**RECORDED DATA**
>>>

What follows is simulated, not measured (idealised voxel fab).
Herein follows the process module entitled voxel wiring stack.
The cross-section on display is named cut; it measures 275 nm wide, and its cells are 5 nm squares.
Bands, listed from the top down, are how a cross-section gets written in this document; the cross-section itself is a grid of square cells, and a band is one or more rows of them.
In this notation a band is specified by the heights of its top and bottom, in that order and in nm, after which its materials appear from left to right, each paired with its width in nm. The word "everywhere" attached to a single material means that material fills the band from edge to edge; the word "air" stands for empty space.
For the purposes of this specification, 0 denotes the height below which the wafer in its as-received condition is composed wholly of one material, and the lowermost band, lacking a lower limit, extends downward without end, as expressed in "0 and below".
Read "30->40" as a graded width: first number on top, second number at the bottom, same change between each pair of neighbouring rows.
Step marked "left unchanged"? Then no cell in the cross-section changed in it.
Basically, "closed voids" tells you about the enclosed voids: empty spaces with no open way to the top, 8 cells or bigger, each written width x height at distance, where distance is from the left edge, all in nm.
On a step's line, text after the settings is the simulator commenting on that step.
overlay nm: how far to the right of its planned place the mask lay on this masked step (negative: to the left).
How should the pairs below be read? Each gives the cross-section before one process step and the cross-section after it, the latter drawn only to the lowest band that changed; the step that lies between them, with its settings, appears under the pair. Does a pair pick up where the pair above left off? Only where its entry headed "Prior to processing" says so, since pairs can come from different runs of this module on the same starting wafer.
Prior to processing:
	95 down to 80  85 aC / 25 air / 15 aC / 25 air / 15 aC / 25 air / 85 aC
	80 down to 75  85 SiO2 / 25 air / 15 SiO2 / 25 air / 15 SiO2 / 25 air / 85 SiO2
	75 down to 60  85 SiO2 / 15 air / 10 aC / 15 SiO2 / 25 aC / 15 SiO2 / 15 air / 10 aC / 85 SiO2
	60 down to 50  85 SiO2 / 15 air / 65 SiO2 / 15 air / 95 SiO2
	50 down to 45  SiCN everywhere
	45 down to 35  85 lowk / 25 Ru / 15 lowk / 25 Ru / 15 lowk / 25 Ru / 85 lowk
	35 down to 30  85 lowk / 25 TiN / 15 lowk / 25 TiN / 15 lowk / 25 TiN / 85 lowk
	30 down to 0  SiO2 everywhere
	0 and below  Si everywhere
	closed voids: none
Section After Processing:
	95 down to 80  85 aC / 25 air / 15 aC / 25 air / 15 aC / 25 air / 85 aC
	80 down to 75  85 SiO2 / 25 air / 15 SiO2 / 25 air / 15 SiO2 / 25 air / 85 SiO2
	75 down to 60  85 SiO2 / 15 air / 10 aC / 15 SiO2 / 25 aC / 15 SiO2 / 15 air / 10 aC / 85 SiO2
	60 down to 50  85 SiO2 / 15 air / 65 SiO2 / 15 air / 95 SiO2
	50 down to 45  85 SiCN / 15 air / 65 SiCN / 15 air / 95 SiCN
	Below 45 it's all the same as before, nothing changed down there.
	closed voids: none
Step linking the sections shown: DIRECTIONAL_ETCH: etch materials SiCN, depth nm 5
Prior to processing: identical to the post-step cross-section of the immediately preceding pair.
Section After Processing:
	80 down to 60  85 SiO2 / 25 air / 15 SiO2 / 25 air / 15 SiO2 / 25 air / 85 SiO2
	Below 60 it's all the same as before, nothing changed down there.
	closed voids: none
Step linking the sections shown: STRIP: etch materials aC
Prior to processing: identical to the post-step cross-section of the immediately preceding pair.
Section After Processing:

<<<

**WORK ORDER**
Please, starting with the first line of the material above, write out each line exactly and finish on the line that includes "edge, all in nm.".

**TASK RESPONSE**
What follows is simulated, not measured (idealised voxel fab).
Herein follows the process module entitled voxel wiring stack.
The cross-section on display is named cut; it measures 275 nm wide, and its cells are 5 nm squares.
Bands, listed from the top down, are how a cross-section gets written in this document; the cross-section itself is a grid of square cells, and a band is one or more rows of them.
In this notation a band is specified by the heights of its top and bottom, in that order and in nm, after which its materials appear from left to right, each paired with its width in nm. The word "everywhere" attached to a single material means that material fills the band from edge to edge; the word "air" stands for empty space.
For the purposes of this specification, 0 denotes the height below which the wafer in its as-received condition is composed wholly of one material, and the lowermost band, lacking a lower limit, extends downward without end, as expressed in "0 and below".
Read "30->40" as a graded width: first number on top, second number at the bottom, same change between each pair of neighbouring rows.
Step marked "left unchanged"? Then no cell in the cross-section changed in it.
Basically, "closed voids" tells you about the enclosed voids: empty spaces with no open way to the top, 8 cells or bigger, each written width x height at distance, where distance is from the left edge, all in nm.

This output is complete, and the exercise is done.